**Data excerpts:**
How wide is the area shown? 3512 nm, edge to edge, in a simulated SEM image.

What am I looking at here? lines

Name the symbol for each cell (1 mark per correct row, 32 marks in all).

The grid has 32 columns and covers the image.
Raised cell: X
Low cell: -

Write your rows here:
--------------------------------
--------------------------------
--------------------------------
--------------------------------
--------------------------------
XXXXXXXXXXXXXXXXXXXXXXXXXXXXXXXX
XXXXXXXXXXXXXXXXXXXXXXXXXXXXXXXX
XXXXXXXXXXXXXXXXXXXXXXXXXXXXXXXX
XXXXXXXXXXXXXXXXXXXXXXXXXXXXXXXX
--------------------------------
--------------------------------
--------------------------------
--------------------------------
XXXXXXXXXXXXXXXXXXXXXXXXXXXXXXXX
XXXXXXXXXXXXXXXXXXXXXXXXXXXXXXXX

**Assignment:**
Take the lines from the top of the data through the one that contains "Write your rows" and copy them exactly, leaving out every line after it.

**Written solution:**
How wide is the area shown? 3512 nm, edge to edge, in a simulated SEM image.

What am I looking at here? lines

Name the symbol for each cell (1 mark per correct row, 32 marks in all).

The grid has 32 columns and covers the image.
Raised cell: X
Low cell: -

Write your rows here:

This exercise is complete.